▶ _Requirement_
Repeat word for word the opening stretch of the entries, from the first line through the line containing "start-h: start of".

▶ _Given data_
====

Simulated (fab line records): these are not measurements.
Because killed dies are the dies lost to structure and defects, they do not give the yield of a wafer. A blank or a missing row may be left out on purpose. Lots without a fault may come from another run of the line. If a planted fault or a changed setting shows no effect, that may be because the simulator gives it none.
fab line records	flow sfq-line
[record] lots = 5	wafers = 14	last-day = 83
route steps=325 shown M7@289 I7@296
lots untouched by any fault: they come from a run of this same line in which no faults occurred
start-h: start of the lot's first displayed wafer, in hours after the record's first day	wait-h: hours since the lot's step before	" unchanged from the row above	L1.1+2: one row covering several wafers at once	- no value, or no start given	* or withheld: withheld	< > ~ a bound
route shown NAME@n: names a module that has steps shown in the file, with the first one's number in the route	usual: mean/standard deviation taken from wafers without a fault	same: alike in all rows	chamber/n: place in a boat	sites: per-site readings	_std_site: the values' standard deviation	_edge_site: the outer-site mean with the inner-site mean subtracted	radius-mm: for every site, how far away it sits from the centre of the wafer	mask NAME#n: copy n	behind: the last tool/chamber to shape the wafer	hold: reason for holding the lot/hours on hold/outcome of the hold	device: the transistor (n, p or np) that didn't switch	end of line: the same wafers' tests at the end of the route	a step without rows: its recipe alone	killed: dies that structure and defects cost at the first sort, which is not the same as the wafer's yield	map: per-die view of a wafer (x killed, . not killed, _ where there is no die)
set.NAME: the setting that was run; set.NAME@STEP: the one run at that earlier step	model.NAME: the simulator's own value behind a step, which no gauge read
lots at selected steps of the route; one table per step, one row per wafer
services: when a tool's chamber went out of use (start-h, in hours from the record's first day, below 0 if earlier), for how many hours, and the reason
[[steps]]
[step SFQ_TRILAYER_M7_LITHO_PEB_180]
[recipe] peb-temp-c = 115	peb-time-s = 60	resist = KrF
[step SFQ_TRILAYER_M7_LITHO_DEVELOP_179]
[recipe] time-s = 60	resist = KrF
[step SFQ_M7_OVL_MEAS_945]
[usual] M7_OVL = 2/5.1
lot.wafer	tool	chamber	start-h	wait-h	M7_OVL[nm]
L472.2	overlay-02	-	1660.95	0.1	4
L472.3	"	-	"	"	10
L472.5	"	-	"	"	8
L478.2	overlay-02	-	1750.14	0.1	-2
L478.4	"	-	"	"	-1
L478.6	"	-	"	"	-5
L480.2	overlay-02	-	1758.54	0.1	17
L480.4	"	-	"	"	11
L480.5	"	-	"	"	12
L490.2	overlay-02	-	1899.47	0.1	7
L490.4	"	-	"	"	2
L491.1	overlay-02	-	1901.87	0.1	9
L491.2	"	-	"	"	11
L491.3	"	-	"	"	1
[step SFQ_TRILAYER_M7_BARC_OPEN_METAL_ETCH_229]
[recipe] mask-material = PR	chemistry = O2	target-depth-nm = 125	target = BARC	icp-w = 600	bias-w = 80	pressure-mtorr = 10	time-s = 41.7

====

▶ _Task answer_
Simulated (fab line records): these are not measurements.
Because killed dies are the dies lost to structure and defects, they do not give the yield of a wafer. A blank or a missing row may be left out on purpose. Lots without a fault may come from another run of the line. If a planted fault or a changed setting shows no effect, that may be because the simulator gives it none.
fab line records	flow sfq-line
[record] lots = 5	wafers = 14	last-day = 83
route steps=325 shown M7@289 I7@296
lots untouched by any fault: they come from a run of this same line in which no faults occurred
start-h: start of the lot's first displayed wafer, in hours after the record's first day	wait-h: hours since the lot's step before	" unchanged from the row above	L1.1+2: one row covering several wafers at once	- no value, or no start given	* or withheld: withheld	< > ~ a bound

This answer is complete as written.